******

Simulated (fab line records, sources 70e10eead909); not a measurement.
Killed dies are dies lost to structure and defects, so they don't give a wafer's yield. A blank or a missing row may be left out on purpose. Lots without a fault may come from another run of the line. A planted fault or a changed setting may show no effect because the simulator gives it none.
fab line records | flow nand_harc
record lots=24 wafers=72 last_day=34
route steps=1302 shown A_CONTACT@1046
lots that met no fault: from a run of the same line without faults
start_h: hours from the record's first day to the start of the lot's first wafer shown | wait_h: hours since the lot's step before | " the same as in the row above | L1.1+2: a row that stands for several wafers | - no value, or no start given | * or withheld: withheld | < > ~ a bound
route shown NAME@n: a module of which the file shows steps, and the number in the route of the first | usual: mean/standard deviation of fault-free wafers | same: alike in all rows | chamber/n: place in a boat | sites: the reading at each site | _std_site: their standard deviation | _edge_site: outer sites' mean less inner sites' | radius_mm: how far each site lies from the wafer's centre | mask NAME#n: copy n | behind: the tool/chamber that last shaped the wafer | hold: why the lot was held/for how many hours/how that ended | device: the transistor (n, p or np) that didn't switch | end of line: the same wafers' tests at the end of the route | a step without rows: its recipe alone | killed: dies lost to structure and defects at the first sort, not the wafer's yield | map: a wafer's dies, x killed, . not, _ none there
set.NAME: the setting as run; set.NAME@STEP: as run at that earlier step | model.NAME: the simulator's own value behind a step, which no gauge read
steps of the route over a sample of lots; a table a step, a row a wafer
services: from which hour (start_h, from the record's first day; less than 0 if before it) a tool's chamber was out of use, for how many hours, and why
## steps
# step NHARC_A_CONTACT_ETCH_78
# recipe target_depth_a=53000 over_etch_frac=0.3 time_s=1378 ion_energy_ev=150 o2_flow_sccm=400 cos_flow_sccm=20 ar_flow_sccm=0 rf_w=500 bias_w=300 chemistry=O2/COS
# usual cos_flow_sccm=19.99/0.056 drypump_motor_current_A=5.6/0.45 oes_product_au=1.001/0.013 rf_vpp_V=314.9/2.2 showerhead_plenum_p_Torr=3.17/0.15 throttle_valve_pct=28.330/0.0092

******

WORK ITEM: Set down verbatim only the lines between the start of the data above and the line with "start_h: hours from", both boundaries included.

TASK RESULT:
Simulated (fab line records, sources 70e10eead909); not a measurement.
Killed dies are dies lost to structure and defects, so they don't give a wafer's yield. A blank or a missing row may be left out on purpose. Lots without a fault may come from another run of the line. A planted fault or a changed setting may show no effect because the simulator gives it none.
fab line records | flow nand_harc
record lots=24 wafers=72 last_day=34
route steps=1302 shown A_CONTACT@1046
lots that met no fault: from a run of the same line without faults
start_h: hours from the record's first day to the start of the lot's first wafer shown | wait_h: hours since the lot's step before | " the same as in the row above | L1.1+2: a row that stands for several wafers | - no value, or no start given | * or withheld: withheld | < > ~ a bound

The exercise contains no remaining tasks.